#### [Data shown]
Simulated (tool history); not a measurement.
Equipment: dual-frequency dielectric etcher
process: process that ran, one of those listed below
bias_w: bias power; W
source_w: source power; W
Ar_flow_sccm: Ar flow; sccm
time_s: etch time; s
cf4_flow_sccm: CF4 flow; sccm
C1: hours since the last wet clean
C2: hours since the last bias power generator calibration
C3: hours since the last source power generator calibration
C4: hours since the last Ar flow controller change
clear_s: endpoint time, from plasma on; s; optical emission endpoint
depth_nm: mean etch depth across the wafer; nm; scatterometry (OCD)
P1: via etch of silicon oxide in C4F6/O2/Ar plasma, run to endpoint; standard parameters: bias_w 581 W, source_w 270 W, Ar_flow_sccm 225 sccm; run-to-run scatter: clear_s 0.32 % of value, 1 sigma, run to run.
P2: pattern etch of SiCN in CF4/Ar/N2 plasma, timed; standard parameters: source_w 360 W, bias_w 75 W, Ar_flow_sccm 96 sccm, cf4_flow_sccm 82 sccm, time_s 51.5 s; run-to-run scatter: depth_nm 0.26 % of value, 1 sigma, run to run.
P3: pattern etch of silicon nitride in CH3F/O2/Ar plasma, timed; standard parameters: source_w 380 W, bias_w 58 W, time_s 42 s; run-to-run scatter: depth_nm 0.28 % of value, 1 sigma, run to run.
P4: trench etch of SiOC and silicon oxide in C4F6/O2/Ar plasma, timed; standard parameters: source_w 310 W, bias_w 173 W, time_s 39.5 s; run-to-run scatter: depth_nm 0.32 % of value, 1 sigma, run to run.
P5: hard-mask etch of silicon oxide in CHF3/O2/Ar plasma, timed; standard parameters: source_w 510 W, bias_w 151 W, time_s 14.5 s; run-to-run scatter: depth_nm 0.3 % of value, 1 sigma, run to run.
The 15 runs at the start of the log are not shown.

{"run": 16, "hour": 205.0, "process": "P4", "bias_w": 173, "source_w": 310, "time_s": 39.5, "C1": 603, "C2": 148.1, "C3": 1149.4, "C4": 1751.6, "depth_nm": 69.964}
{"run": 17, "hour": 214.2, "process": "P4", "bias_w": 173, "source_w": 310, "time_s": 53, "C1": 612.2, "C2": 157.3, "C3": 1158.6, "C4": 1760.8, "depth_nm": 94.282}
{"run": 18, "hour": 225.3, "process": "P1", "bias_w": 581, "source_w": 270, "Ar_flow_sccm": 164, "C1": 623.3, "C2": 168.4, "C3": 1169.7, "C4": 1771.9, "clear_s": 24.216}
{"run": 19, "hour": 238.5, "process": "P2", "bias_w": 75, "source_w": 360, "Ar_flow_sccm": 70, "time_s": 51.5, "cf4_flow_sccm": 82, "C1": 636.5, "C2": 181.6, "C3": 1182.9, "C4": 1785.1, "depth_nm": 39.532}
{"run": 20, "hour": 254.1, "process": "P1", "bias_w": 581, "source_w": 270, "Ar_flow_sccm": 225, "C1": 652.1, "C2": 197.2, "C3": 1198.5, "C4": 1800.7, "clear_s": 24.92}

#### [Action item]
Give back, exactly as written, the stretch from the line with "P4: trench etch" through the line with "The 15 runs", and no other lines from the records above.

#### [Written answer]
P4: trench etch of SiOC and silicon oxide in C4F6/O2/Ar plasma, timed; standard parameters: source_w 310 W, bias_w 173 W, time_s 39.5 s; run-to-run scatter: depth_nm 0.32 % of value, 1 sigma, run to run.
P5: hard-mask etch of silicon oxide in CHF3/O2/Ar plasma, timed; standard parameters: source_w 510 W, bias_w 151 W, time_s 14.5 s; run-to-run scatter: depth_nm 0.3 % of value, 1 sigma, run to run.
The 15 runs at the start of the log are not shown.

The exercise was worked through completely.